::::

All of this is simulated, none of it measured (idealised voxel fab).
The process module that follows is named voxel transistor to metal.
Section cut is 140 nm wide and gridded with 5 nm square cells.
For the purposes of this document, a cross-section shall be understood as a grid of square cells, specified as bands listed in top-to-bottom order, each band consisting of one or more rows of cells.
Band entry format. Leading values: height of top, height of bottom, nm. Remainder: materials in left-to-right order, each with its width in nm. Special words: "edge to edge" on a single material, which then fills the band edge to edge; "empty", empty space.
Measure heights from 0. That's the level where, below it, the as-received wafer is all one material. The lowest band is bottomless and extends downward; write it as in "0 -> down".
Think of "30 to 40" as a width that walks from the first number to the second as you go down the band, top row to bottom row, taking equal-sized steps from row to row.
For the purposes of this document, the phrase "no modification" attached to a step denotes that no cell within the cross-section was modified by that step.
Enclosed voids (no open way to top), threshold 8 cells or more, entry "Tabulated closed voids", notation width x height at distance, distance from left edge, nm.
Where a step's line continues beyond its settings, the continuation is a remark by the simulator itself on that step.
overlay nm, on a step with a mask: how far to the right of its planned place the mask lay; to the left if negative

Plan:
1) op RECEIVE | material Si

::::

## Task item:
Of the entries above, repeat exactly the lines between the line with "The process module" and the line with "Band entry format.", inclusive, and no others.

## Response box:
The process module that follows is named voxel transistor to metal.
Section cut is 140 nm wide and gridded with 5 nm square cells.
For the purposes of this document, a cross-section shall be understood as a grid of square cells, specified as bands listed in top-to-bottom order, each band consisting of one or more rows of cells.
Band entry format. Leading values: height of top, height of bottom, nm. Remainder: materials in left-to-right order, each with its width in nm. Special words: "edge to edge" on a single material, which then fills the band edge to edge; "empty", empty space.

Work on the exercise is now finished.